───

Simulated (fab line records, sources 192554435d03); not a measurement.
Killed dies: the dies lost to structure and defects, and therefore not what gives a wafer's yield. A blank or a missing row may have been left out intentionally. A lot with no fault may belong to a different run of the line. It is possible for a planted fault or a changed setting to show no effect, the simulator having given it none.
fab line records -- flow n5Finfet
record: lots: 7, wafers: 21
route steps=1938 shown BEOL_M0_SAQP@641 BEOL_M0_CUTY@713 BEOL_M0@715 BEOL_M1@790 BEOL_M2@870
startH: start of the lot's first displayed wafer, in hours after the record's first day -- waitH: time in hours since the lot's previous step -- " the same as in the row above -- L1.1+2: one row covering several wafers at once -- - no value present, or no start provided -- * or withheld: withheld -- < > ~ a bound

───

- _Action item_: Each entry above has to be transcribed exactly as it appears.

- _Worked solution_:
Simulated (fab line records, sources 192554435d03); not a measurement.
Killed dies: the dies lost to structure and defects, and therefore not what gives a wafer's yield. A blank or a missing row may have been left out intentionally. A lot with no fault may belong to a different run of the line. It is possible for a planted fault or a changed setting to show no effect, the simulator having given it none.
fab line records -- flow n5Finfet
record: lots: 7, wafers: 21
route steps=1938 shown BEOL_M0_SAQP@641 BEOL_M0_CUTY@713 BEOL_M0@715 BEOL_M1@790 BEOL_M2@870
startH: start of the lot's first displayed wafer, in hours after the record's first day -- waitH: time in hours since the lot's previous step -- " the same as in the row above -- L1.1+2: one row covering several wafers at once -- - no value present, or no start provided -- * or withheld: withheld -- < > ~ a bound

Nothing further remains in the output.